[ASSIGNMENT] All lines from the opening of the data to the line containing "I1: thickness of the incoming film, nm" must be returned unchanged, and only those lines.

[SUPPLIED INFORMATION]
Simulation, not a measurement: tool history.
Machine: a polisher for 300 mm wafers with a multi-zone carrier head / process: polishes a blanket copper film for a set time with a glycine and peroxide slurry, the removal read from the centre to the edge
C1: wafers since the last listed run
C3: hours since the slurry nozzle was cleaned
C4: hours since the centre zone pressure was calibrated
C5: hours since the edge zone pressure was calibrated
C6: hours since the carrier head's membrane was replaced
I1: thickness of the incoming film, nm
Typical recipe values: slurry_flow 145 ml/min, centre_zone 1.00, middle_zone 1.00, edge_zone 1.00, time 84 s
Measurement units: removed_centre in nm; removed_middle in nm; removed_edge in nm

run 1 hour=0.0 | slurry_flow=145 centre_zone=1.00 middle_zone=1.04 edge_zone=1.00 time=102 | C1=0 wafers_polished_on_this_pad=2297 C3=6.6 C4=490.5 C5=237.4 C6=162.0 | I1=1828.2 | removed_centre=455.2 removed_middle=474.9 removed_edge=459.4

[RESPONSE AREA]
Simulation, not a measurement: tool history.
Machine: a polisher for 300 mm wafers with a multi-zone carrier head / process: polishes a blanket copper film for a set time with a glycine and peroxide slurry, the removal read from the centre to the edge
C1: wafers since the last listed run
C3: hours since the slurry nozzle was cleaned
C4: hours since the centre zone pressure was calibrated
C5: hours since the edge zone pressure was calibrated
C6: hours since the carrier head's membrane was replaced
I1: thickness of the incoming film, nm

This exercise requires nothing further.